→ **Raw data**:
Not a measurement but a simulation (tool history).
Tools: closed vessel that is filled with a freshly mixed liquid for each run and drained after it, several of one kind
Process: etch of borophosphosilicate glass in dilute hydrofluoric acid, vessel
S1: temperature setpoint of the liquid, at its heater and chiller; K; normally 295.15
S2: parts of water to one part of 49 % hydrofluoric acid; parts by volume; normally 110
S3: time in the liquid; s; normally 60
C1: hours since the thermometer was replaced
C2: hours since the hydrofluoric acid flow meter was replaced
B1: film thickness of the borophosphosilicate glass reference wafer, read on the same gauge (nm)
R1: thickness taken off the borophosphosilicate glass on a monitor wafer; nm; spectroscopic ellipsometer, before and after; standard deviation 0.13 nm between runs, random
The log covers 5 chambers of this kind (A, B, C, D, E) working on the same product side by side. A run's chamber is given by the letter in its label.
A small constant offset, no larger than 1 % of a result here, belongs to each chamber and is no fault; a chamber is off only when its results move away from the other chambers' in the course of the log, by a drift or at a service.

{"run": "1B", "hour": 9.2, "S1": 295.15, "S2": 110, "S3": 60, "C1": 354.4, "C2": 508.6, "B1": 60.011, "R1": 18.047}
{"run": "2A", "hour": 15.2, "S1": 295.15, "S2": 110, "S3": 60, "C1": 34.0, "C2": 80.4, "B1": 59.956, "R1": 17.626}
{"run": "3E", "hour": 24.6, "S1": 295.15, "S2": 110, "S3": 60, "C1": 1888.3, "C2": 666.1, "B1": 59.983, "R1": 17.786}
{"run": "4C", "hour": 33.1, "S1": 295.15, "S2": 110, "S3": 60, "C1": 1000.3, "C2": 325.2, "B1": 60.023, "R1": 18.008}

→ **Work task**:
Starting with the first line of the entries, transcribe every line up to and including the one with "C1: hours since the thermometer was replaced".

→ **Result**:
Not a measurement but a simulation (tool history).
Tools: closed vessel that is filled with a freshly mixed liquid for each run and drained after it, several of one kind
Process: etch of borophosphosilicate glass in dilute hydrofluoric acid, vessel
S1: temperature setpoint of the liquid, at its heater and chiller; K; normally 295.15
S2: parts of water to one part of 49 % hydrofluoric acid; parts by volume; normally 110
S3: time in the liquid; s; normally 60
C1: hours since the thermometer was replaced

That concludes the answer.